Below are entries; output exactly the lines from the one with "In a pile the" to the one with "(+) after a", both included, and nothing else.

--- SOURCE DATA Enclosed Below ---
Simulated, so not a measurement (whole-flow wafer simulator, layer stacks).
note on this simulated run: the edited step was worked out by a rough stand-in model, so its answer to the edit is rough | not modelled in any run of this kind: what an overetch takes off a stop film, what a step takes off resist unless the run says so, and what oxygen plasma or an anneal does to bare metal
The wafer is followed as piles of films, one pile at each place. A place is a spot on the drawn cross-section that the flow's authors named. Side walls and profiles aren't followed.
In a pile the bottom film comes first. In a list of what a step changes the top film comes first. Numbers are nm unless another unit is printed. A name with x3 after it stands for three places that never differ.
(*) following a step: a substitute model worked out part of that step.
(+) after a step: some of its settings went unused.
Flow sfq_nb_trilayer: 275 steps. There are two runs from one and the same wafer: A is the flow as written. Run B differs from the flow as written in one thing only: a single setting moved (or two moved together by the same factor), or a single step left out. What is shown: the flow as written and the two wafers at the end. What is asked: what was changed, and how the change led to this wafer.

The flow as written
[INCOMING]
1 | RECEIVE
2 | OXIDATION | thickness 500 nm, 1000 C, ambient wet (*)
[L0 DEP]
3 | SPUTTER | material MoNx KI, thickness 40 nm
--- End of Enclosed SOURCE DATA ---

■ WRITTEN RESPONSE ■
In a pile the bottom film comes first. In a list of what a step changes the top film comes first. Numbers are nm unless another unit is printed. A name with x3 after it stands for three places that never differ.
(*) following a step: a substitute model worked out part of that step.
(+) after a step: some of its settings went unused.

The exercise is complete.